● **Work task**:
Copy the listing below line for line, from its opening line to the one with "note on all", both included; stop there.

--------------------

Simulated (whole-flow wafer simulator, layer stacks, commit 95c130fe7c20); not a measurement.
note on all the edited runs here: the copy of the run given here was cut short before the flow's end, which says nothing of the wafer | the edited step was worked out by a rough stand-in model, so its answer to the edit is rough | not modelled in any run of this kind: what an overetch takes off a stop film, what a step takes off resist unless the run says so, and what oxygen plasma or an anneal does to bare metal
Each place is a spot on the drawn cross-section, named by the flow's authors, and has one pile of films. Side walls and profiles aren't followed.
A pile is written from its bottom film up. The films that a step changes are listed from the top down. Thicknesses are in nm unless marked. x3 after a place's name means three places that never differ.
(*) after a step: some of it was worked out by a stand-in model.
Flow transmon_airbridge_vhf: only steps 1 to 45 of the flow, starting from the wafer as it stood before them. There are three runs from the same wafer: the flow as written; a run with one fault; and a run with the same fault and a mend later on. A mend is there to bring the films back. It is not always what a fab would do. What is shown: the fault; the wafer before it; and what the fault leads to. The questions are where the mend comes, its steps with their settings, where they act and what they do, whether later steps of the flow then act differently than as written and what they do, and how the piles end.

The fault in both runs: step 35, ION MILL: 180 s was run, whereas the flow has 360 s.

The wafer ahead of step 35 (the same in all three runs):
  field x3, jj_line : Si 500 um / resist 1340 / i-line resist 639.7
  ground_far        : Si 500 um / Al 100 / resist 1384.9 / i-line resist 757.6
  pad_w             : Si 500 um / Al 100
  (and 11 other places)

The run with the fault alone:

--------------------

● **Written solution**:
Simulated (whole-flow wafer simulator, layer stacks, commit 95c130fe7c20); not a measurement.
note on all the edited runs here: the copy of the run given here was cut short before the flow's end, which says nothing of the wafer | the edited step was worked out by a rough stand-in model, so its answer to the edit is rough | not modelled in any run of this kind: what an overetch takes off a stop film, what a step takes off resist unless the run says so, and what oxygen plasma or an anneal does to bare metal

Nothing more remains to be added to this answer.